In the material below, transcribe every line from the first through the line holding "The record holds", exactly, and stop after that line.

■ ■ ■ ■ ■ ■ ■

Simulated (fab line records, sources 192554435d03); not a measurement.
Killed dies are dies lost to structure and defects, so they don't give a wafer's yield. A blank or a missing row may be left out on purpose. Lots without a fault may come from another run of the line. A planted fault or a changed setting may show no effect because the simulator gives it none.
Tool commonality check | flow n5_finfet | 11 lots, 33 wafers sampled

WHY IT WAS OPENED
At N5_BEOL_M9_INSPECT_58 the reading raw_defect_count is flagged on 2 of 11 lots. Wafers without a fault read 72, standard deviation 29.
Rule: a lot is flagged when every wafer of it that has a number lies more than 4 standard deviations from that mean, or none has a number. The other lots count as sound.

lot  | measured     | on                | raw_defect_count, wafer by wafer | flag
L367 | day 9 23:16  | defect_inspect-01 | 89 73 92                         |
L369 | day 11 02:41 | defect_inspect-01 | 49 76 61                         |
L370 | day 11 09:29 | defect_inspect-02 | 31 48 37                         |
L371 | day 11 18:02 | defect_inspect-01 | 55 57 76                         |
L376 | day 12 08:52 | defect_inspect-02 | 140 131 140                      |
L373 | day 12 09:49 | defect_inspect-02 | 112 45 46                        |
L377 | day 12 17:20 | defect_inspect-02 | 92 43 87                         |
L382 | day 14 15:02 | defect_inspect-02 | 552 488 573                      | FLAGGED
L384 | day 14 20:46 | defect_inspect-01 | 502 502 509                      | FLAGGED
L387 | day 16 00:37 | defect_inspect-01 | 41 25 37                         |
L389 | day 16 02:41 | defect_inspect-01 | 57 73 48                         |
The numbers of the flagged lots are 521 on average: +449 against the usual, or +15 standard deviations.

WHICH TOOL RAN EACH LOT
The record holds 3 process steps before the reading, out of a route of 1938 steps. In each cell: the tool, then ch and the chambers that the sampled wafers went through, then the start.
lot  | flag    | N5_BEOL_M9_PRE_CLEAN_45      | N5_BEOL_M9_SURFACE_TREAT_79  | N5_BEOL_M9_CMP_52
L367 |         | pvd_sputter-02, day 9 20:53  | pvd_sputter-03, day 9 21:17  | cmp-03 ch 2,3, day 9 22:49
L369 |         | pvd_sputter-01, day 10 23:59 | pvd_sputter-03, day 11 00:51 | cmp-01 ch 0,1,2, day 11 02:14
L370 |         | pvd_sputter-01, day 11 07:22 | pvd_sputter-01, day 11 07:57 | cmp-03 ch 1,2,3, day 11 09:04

■ ■ ■ ■ ■ ■ ■

**Exercise answer:**
Simulated (fab line records, sources 192554435d03); not a measurement.
Killed dies are dies lost to structure and defects, so they don't give a wafer's yield. A blank or a missing row may be left out on purpose. Lots without a fault may come from another run of the line. A planted fault or a changed setting may show no effect because the simulator gives it none.
Tool commonality check | flow n5_finfet | 11 lots, 33 wafers sampled

WHY IT WAS OPENED
At N5_BEOL_M9_INSPECT_58 the reading raw_defect_count is flagged on 2 of 11 lots. Wafers without a fault read 72, standard deviation 29.
Rule: a lot is flagged when every wafer of it that has a number lies more than 4 standard deviations from that mean, or none has a number. The other lots count as sound.

lot  | measured     | on                | raw_defect_count, wafer by wafer | flag
L367 | day 9 23:16  | defect_inspect-01 | 89 73 92                         |
L369 | day 11 02:41 | defect_inspect-01 | 49 76 61                         |
L370 | day 11 09:29 | defect_inspect-02 | 31 48 37                         |
L371 | day 11 18:02 | defect_inspect-01 | 55 57 76                         |
L376 | day 12 08:52 | defect_inspect-02 | 140 131 140                      |
L373 | day 12 09:49 | defect_inspect-02 | 112 45 46                        |
L377 | day 12 17:20 | defect_inspect-02 | 92 43 87                         |
L382 | day 14 15:02 | defect_inspect-02 | 552 488 573                      | FLAGGED
L384 | day 14 20:46 | defect_inspect-01 | 502 502 509                      | FLAGGED
L387 | day 16 00:37 | defect_inspect-01 | 41 25 37                         |
L389 | day 16 02:41 | defect_inspect-01 | 57 73 48                         |
The numbers of the flagged lots are 521 on average: +449 against the usual, or +15 standard deviations.

WHICH TOOL RAN EACH LOT
The record holds 3 process steps before the reading, out of a route of 1938 steps. In each cell: the tool, then ch and the chambers that the sampled wafers went through, then the start.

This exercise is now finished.